(ACTIVITY)
Produce an exact copy of the lines below, starting at the first and ending with the line containing "4 DIRECTIONAL_DEP: material SiN, thk nm 10".

(DATA SUPPLIED)
################

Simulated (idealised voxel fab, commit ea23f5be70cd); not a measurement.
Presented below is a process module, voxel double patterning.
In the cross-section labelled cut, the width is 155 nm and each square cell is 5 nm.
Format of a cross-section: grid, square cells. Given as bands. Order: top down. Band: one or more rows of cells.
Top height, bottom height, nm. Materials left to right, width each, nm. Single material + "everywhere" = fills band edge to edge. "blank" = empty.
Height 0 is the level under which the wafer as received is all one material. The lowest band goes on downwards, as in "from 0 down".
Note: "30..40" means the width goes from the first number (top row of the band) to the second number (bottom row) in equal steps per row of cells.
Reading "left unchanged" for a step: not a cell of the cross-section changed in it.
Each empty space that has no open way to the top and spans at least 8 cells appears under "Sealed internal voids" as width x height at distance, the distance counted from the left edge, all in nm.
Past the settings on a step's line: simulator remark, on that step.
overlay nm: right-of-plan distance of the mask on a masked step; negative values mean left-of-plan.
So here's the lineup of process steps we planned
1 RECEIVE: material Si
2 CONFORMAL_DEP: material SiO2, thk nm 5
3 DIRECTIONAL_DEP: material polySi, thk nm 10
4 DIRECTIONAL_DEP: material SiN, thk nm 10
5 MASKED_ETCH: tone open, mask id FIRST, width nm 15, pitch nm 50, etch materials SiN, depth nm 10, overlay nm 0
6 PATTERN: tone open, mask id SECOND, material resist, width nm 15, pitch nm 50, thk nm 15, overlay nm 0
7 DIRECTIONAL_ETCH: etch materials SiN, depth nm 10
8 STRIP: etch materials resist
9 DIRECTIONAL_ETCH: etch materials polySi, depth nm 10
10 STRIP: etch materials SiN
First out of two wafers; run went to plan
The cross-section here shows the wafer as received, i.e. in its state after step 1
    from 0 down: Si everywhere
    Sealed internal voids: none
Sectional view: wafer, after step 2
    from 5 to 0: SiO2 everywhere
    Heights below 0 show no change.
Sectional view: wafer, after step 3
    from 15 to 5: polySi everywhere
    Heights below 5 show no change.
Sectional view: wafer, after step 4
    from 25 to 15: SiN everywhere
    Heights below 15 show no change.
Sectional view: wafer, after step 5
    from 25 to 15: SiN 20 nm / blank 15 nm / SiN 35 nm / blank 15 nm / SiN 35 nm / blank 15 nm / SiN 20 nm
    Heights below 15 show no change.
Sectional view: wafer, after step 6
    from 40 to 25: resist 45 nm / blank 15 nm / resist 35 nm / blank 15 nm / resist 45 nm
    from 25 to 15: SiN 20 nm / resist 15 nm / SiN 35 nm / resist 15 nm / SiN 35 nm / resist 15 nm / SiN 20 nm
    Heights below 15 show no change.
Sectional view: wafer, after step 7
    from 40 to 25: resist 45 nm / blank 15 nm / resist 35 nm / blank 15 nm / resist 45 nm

################

(RESPONSE)
Simulated (idealised voxel fab, commit ea23f5be70cd); not a measurement.
Presented below is a process module, voxel double patterning.
In the cross-section labelled cut, the width is 155 nm and each square cell is 5 nm.
Format of a cross-section: grid, square cells. Given as bands. Order: top down. Band: one or more rows of cells.
Top height, bottom height, nm. Materials left to right, width each, nm. Single material + "everywhere" = fills band edge to edge. "blank" = empty.
Height 0 is the level under which the wafer as received is all one material. The lowest band goes on downwards, as in "from 0 down".
Note: "30..40" means the width goes from the first number (top row of the band) to the second number (bottom row) in equal steps per row of cells.
Reading "left unchanged" for a step: not a cell of the cross-section changed in it.
Each empty space that has no open way to the top and spans at least 8 cells appears under "Sealed internal voids" as width x height at distance, the distance counted from the left edge, all in nm.
Past the settings on a step's line: simulator remark, on that step.
overlay nm: right-of-plan distance of the mask on a masked step; negative values mean left-of-plan.
So here's the lineup of process steps we planned
1 RECEIVE: material Si
2 CONFORMAL_DEP: material SiO2, thk nm 5
3 DIRECTIONAL_DEP: material polySi, thk nm 10
4 DIRECTIONAL_DEP: material SiN, thk nm 10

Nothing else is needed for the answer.